RAW DATA:
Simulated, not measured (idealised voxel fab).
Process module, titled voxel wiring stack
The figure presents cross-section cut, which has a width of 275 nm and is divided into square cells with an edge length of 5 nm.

ASSIGNMENT:
Every entry above has to be returned exactly as written.

EXERCISE SOLUTION:
Simulated, not measured (idealised voxel fab).
Process module, titled voxel wiring stack
The figure presents cross-section cut, which has a width of 275 nm and is divided into square cells with an edge length of 5 nm.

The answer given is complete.